WORK ITEM – The data below holds the lines to copy: everything from the line containing "Killed dies are" to the line containing "At each step", both ends included, set down exactly.

++++ DATA FOR ANALYSIS ++++

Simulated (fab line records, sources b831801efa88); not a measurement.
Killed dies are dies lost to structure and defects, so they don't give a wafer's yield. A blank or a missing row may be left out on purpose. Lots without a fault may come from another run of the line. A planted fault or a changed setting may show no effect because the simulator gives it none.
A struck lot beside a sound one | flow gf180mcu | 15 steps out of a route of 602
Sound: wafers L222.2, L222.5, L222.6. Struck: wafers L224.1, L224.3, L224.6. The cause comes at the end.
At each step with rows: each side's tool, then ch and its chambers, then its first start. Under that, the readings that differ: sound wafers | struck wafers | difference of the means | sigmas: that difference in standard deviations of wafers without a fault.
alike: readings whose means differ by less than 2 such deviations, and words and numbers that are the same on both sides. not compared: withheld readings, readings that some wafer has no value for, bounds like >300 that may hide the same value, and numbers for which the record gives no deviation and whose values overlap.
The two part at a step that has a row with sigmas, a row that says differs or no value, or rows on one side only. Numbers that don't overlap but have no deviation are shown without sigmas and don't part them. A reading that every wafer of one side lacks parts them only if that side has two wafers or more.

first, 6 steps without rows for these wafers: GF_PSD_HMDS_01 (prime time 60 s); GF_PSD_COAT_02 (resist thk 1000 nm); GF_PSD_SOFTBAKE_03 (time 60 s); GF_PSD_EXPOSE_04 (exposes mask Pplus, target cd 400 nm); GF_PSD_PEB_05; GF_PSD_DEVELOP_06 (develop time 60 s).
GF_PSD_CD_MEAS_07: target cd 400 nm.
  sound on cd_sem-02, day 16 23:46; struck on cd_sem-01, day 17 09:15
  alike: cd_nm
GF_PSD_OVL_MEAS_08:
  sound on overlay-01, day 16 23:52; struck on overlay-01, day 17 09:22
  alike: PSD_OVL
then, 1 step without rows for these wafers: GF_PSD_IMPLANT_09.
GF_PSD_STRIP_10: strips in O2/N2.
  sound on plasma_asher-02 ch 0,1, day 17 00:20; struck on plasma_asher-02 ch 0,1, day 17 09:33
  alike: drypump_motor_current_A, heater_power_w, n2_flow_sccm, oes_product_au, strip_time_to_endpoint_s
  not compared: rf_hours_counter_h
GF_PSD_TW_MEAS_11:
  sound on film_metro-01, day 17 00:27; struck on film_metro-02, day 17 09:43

++++

EXERCISE OUTPUT –
Killed dies are dies lost to structure and defects, so they don't give a wafer's yield. A blank or a missing row may be left out on purpose. Lots without a fault may come from another run of the line. A planted fault or a changed setting may show no effect because the simulator gives it none.
A struck lot beside a sound one | flow gf180mcu | 15 steps out of a route of 602
Sound: wafers L222.2, L222.5, L222.6. Struck: wafers L224.1, L224.3, L224.6. The cause comes at the end.
At each step with rows: each side's tool, then ch and its chambers, then its first start. Under that, the readings that differ: sound wafers | struck wafers | difference of the means | sigmas: that difference in standard deviations of wafers without a fault.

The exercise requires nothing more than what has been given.